# Work task
Somewhere below is a line with "C4: hours since" and, later, a line with "R1: film thickness"; repeat those two lines and all the lines between them, exactly as they are.

[Supplied material — start]

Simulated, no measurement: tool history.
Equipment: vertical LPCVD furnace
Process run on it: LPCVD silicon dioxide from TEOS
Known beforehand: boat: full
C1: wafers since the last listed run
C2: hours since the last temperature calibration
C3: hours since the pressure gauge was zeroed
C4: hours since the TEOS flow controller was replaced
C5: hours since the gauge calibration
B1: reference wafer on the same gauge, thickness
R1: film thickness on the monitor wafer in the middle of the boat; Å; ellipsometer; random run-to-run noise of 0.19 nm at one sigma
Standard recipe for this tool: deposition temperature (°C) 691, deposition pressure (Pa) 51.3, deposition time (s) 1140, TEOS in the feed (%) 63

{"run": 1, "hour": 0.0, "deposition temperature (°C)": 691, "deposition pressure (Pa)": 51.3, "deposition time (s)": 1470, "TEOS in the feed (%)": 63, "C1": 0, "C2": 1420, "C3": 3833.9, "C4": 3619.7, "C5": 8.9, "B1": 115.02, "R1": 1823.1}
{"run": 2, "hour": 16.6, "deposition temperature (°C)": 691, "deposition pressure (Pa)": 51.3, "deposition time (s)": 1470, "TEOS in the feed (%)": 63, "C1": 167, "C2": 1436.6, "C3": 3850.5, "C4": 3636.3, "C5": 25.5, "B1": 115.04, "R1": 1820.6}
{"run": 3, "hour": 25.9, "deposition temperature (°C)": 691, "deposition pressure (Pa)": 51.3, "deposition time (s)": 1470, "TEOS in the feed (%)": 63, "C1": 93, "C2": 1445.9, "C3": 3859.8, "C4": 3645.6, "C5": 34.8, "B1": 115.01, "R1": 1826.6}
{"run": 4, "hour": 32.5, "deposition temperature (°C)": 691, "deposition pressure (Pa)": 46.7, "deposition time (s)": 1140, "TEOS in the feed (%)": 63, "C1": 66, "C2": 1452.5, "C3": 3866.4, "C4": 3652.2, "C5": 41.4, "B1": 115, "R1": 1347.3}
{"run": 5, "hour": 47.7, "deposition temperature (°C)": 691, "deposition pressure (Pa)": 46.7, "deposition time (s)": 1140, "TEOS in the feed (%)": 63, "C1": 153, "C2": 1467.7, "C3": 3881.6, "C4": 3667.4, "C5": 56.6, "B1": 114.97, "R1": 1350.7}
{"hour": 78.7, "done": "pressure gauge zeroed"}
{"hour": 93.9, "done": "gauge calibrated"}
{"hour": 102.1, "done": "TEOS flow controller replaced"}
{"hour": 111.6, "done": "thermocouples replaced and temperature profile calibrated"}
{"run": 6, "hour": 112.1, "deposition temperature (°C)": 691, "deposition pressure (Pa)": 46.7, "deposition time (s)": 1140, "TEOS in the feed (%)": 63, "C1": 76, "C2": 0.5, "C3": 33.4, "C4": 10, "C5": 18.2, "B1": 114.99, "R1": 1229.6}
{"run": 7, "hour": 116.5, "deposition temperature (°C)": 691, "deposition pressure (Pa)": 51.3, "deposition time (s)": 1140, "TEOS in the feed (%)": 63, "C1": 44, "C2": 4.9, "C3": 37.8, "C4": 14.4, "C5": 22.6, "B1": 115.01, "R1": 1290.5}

[Supplied material — finish]

# Result
C4: hours since the TEOS flow controller was replaced
C5: hours since the gauge calibration
B1: reference wafer on the same gauge, thickness
R1: film thickness on the monitor wafer in the middle of the boat; Å; ellipsometer; random run-to-run noise of 0.19 nm at one sigma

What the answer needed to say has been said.